Supplied entries -
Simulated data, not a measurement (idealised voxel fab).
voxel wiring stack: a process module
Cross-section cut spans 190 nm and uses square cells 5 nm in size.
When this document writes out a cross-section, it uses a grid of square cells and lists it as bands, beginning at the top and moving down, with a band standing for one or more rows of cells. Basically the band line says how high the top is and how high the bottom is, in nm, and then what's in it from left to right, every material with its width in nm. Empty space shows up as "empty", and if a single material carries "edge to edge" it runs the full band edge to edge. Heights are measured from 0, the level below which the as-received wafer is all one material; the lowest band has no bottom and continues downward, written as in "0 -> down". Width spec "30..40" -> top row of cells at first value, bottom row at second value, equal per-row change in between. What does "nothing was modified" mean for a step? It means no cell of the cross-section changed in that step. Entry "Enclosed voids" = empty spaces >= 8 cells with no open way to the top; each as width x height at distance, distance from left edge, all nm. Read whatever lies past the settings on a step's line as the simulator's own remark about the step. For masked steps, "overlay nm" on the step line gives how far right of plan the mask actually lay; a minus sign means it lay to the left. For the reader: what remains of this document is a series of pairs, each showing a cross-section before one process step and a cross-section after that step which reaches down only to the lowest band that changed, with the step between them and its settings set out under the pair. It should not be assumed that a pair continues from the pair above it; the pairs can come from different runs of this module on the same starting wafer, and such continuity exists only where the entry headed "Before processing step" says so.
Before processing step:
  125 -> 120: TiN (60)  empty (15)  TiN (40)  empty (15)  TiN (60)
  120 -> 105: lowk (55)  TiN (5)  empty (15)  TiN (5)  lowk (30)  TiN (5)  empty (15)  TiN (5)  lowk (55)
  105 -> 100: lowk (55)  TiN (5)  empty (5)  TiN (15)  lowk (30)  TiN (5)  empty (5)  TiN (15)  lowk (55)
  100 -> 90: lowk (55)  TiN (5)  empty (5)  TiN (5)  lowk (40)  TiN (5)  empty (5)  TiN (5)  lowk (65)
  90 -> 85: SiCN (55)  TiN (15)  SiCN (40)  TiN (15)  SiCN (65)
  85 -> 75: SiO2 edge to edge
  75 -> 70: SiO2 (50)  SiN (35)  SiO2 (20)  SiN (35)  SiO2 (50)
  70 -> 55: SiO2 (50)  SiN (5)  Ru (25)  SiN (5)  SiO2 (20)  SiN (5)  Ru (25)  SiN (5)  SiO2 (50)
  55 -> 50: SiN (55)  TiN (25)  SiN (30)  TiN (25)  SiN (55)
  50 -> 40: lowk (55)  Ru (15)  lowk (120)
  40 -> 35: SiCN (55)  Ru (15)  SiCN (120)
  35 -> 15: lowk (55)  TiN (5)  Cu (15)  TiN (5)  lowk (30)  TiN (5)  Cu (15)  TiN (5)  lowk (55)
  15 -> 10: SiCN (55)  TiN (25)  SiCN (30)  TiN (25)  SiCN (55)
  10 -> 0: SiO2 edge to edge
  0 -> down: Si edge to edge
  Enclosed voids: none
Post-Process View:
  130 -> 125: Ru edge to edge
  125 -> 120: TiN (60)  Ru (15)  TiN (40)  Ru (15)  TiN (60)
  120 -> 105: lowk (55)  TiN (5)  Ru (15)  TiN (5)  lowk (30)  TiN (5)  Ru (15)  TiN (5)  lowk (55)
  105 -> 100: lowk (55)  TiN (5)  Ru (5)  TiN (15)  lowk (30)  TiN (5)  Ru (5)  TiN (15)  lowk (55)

Assignment - Print the records verbatim, stopping after the "Cross-section cut spans" line.

Result -
Simulated data, not a measurement (idealised voxel fab).
voxel wiring stack: a process module
Cross-section cut spans 190 nm and uses square cells 5 nm in size.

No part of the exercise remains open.